• Assignment: Your response should consist of the data that follows, repeated in full without alteration.

• Data excerpts:
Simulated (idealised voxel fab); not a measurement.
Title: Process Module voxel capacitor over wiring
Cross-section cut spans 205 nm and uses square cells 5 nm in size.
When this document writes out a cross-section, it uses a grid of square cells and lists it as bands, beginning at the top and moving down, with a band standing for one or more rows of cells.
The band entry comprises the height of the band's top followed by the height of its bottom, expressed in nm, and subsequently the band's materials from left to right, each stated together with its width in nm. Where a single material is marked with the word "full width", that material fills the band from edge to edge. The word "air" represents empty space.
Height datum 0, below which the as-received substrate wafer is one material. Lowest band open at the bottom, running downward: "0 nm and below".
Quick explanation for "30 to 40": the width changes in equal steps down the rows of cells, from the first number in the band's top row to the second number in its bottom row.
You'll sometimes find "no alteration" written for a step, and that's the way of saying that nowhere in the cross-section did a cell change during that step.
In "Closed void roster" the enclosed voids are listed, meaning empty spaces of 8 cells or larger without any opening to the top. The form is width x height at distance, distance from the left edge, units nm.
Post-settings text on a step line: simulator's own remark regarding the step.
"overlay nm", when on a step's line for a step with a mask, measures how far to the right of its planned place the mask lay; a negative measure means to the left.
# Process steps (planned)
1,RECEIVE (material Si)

• Written solution:
Simulated (idealised voxel fab); not a measurement.
Title: Process Module voxel capacitor over wiring
Cross-section cut spans 205 nm and uses square cells 5 nm in size.
When this document writes out a cross-section, it uses a grid of square cells and lists it as bands, beginning at the top and moving down, with a band standing for one or more rows of cells.
The band entry comprises the height of the band's top followed by the height of its bottom, expressed in nm, and subsequently the band's materials from left to right, each stated together with its width in nm. Where a single material is marked with the word "full width", that material fills the band from edge to edge. The word "air" represents empty space.
Height datum 0, below which the as-received substrate wafer is one material. Lowest band open at the bottom, running downward: "0 nm and below".
Quick explanation for "30 to 40": the width changes in equal steps down the rows of cells, from the first number in the band's top row to the second number in its bottom row.
You'll sometimes find "no alteration" written for a step, and that's the way of saying that nowhere in the cross-section did a cell change during that step.
In "Closed void roster" the enclosed voids are listed, meaning empty spaces of 8 cells or larger without any opening to the top. The form is width x height at distance, distance from the left edge, units nm.
Post-settings text on a step line: simulator's own remark regarding the step.
"overlay nm", when on a step's line for a step with a mask, measures how far to the right of its planned place the mask lay; a negative measure means to the left.
# Process steps (planned)
1,RECEIVE (material Si)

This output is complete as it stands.